Supplied material ▸
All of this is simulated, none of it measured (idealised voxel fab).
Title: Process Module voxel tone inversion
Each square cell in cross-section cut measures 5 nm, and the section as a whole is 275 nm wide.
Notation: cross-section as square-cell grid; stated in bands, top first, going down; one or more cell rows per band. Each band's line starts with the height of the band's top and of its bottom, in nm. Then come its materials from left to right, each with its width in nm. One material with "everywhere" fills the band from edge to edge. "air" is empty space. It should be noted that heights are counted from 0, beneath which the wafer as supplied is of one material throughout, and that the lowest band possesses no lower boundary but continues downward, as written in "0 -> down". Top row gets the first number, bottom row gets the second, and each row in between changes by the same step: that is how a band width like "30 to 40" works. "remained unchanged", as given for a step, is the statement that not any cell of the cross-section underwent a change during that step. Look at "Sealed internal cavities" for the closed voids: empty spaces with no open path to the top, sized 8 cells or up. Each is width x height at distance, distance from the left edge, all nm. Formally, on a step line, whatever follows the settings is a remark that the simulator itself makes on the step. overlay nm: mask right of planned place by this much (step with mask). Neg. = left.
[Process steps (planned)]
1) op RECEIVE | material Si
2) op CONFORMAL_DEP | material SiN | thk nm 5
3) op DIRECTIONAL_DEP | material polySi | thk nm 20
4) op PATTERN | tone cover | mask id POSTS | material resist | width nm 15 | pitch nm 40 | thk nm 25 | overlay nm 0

Work request ▸
Only the lines from the beginning of the material to the line containing "Each square cell" should be echoed, verbatim and in full.

Exercise response ▸
All of this is simulated, none of it measured (idealised voxel fab).
Title: Process Module voxel tone inversion
Each square cell in cross-section cut measures 5 nm, and the section as a whole is 275 nm wide.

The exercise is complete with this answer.